**Work request**
Repeat the entries that appear below, exactly and in full.

--- Study material Enclosed Below ---

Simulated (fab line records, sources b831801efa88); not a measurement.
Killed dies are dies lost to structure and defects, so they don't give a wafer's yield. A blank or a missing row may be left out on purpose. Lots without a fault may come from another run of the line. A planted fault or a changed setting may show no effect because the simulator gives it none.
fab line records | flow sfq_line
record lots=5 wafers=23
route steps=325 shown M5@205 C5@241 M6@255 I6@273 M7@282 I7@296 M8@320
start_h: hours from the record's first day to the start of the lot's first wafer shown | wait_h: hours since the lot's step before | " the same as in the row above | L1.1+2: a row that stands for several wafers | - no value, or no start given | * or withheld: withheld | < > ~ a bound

--- End of Enclosed Study material ---

**Response box**
Simulated (fab line records, sources b831801efa88); not a measurement.
Killed dies are dies lost to structure and defects, so they don't give a wafer's yield. A blank or a missing row may be left out on purpose. Lots without a fault may come from another run of the line. A planted fault or a changed setting may show no effect because the simulator gives it none.
fab line records | flow sfq_line
record lots=5 wafers=23
route steps=325 shown M5@205 C5@241 M6@255 I6@273 M7@282 I7@296 M8@320
start_h: hours from the record's first day to the start of the lot's first wafer shown | wait_h: hours since the lot's step before | " the same as in the row above | L1.1+2: a row that stands for several wafers | - no value, or no start given | * or withheld: withheld | < > ~ a bound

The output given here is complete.